SUPPLIED INFORMATION:
-------------------------

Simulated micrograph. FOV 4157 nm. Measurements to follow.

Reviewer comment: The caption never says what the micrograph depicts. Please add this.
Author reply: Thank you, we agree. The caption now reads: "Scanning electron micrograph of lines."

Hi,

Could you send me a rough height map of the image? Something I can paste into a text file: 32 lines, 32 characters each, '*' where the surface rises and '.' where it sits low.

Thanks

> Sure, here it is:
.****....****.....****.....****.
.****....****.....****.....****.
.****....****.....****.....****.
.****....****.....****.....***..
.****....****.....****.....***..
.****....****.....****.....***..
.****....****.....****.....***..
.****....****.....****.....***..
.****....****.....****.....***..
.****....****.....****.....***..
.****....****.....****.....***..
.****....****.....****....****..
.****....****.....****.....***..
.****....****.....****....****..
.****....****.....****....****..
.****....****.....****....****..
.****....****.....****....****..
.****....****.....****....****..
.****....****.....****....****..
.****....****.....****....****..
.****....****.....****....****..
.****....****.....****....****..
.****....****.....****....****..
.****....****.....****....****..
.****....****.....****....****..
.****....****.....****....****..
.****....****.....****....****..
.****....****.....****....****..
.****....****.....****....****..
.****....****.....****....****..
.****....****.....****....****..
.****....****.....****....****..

-------------------------

EXERCISE:
Word for word, output the lines of the data from its first line through the line where "Could you send" appears, and stop there.

RESPONSE:
Simulated micrograph. FOV 4157 nm. Measurements to follow.

Reviewer comment: The caption never says what the micrograph depicts. Please add this.
Author reply: Thank you, we agree. The caption now reads: "Scanning electron micrograph of lines."

Hi,

Could you send me a rough height map of the image? Something I can paste into a text file: 32 lines, 32 characters each, '*' where the surface rises and '.' where it sits low.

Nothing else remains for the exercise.